#### Action item:
Copy out the material in full. Leave every line as it is.

#### Provided records:
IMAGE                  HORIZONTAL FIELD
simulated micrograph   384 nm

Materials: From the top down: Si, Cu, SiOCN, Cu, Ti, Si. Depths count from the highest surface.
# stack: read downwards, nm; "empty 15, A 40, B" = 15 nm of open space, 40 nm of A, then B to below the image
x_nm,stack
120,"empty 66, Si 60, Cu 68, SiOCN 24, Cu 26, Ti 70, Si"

#### Task result:
IMAGE                  HORIZONTAL FIELD
simulated micrograph   384 nm

Materials: From the top down: Si, Cu, SiOCN, Cu, Ti, Si. Depths count from the highest surface.
# stack: read downwards, nm; "empty 15, A 40, B" = 15 nm of open space, 40 nm of A, then B to below the image
x_nm,stack
120,"empty 66, Si 60, Cu 68, SiOCN 24, Cu 26, Ti 70, Si"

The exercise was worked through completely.